Brief >> Provide an exact copy of the lines from the beginning of the records through the line that includes "lot=L983; SKY_NWELL_STRIP_25=plasma asher-04", and of no others.

Records supplied >>
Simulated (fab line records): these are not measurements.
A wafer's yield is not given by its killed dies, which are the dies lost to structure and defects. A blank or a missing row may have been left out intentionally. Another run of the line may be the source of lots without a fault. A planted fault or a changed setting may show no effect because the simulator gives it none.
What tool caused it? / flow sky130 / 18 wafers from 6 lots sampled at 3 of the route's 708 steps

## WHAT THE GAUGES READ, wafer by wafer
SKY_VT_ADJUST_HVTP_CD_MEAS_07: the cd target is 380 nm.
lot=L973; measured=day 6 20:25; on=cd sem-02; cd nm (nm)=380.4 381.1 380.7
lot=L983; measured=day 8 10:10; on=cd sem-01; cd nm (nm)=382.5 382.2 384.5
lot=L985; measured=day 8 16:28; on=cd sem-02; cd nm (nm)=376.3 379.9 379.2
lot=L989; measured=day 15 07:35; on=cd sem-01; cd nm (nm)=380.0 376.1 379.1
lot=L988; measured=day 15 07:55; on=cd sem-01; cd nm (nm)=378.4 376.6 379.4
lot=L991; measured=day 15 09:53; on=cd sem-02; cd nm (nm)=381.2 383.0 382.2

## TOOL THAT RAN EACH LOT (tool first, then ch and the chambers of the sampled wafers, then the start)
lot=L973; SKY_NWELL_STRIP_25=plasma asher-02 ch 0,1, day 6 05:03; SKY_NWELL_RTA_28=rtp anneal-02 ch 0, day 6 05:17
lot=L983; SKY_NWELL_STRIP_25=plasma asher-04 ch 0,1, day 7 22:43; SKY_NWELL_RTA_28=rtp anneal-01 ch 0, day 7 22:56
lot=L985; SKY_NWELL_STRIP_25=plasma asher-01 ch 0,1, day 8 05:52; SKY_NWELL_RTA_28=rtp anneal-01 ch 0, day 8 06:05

Answer area >>
Simulated (fab line records): these are not measurements.
A wafer's yield is not given by its killed dies, which are the dies lost to structure and defects. A blank or a missing row may have been left out intentionally. Another run of the line may be the source of lots without a fault. A planted fault or a changed setting may show no effect because the simulator gives it none.
What tool caused it? / flow sky130 / 18 wafers from 6 lots sampled at 3 of the route's 708 steps

## WHAT THE GAUGES READ, wafer by wafer
SKY_VT_ADJUST_HVTP_CD_MEAS_07: the cd target is 380 nm.
lot=L973; measured=day 6 20:25; on=cd sem-02; cd nm (nm)=380.4 381.1 380.7
lot=L983; measured=day 8 10:10; on=cd sem-01; cd nm (nm)=382.5 382.2 384.5
lot=L985; measured=day 8 16:28; on=cd sem-02; cd nm (nm)=376.3 379.9 379.2
lot=L989; measured=day 15 07:35; on=cd sem-01; cd nm (nm)=380.0 376.1 379.1
lot=L988; measured=day 15 07:55; on=cd sem-01; cd nm (nm)=378.4 376.6 379.4
lot=L991; measured=day 15 09:53; on=cd sem-02; cd nm (nm)=381.2 383.0 382.2

## TOOL THAT RAN EACH LOT (tool first, then ch and the chambers of the sampled wafers, then the start)
lot=L973; SKY_NWELL_STRIP_25=plasma asher-02 ch 0,1, day 6 05:03; SKY_NWELL_RTA_28=rtp anneal-02 ch 0, day 6 05:17
lot=L983; SKY_NWELL_STRIP_25=plasma asher-04 ch 0,1, day 7 22:43; SKY_NWELL_RTA_28=rtp anneal-01 ch 0, day 7 22:56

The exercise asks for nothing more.